With the records below as your source, retype each line exactly from the top down to the line that contains "fab line records | flow sky130", and include that line.

-*-*-

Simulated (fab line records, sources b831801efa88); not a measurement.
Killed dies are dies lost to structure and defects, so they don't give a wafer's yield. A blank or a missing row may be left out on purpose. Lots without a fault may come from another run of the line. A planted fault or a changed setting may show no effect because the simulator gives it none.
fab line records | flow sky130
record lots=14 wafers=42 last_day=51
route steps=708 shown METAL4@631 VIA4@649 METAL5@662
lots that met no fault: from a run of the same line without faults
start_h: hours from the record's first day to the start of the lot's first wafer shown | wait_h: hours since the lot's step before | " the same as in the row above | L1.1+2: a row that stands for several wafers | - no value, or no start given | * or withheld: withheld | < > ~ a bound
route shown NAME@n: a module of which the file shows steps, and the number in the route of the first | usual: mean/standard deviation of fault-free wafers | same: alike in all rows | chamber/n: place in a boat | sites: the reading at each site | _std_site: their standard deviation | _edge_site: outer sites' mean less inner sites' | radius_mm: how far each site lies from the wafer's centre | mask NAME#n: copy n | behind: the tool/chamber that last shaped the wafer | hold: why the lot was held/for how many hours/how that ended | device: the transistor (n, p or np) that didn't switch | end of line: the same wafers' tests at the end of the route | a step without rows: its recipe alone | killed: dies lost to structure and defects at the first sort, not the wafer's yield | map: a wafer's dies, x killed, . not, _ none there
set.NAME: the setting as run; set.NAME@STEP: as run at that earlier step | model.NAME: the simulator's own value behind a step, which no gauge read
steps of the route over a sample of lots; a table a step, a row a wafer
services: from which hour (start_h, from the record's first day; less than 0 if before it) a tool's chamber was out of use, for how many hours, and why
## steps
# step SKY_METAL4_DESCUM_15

-*-*-

-- WORKED SOLUTION --
Simulated (fab line records, sources b831801efa88); not a measurement.
Killed dies are dies lost to structure and defects, so they don't give a wafer's yield. A blank or a missing row may be left out on purpose. Lots without a fault may come from another run of the line. A planted fault or a changed setting may show no effect because the simulator gives it none.
fab line records | flow sky130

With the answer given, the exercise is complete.